*** Data supplied

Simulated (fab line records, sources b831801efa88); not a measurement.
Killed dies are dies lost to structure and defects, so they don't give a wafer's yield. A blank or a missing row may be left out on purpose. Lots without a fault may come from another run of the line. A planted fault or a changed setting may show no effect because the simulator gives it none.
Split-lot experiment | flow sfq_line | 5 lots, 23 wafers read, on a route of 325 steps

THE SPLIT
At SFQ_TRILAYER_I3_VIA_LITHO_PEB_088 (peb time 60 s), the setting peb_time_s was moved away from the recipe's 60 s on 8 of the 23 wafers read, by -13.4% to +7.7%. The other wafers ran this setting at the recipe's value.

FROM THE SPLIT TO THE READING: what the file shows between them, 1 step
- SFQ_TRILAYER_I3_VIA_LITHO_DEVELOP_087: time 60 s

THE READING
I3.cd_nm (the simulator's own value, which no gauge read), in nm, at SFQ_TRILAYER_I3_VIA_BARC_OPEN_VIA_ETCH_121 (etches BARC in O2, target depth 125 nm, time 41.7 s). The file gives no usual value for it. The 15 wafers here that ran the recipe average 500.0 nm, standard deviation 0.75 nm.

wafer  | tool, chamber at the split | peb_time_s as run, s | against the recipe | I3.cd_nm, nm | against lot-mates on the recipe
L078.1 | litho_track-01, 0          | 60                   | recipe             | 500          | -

******

Work task: From the beginning of the listing above down to the line with "on the recipe", every line should be restated exactly.

Exercise result:
Simulated (fab line records, sources b831801efa88); not a measurement.
Killed dies are dies lost to structure and defects, so they don't give a wafer's yield. A blank or a missing row may be left out on purpose. Lots without a fault may come from another run of the line. A planted fault or a changed setting may show no effect because the simulator gives it none.
Split-lot experiment | flow sfq_line | 5 lots, 23 wafers read, on a route of 325 steps

THE SPLIT
At SFQ_TRILAYER_I3_VIA_LITHO_PEB_088 (peb time 60 s), the setting peb_time_s was moved away from the recipe's 60 s on 8 of the 23 wafers read, by -13.4% to +7.7%. The other wafers ran this setting at the recipe's value.

FROM THE SPLIT TO THE READING: what the file shows between them, 1 step
- SFQ_TRILAYER_I3_VIA_LITHO_DEVELOP_087: time 60 s

THE READING
I3.cd_nm (the simulator's own value, which no gauge read), in nm, at SFQ_TRILAYER_I3_VIA_BARC_OPEN_VIA_ETCH_121 (etches BARC in O2, target depth 125 nm, time 41.7 s). The file gives no usual value for it. The 15 wafers here that ran the recipe average 500.0 nm, standard deviation 0.75 nm.

wafer  | tool, chamber at the split | peb_time_s as run, s | against the recipe | I3.cd_nm, nm | against lot-mates on the recipe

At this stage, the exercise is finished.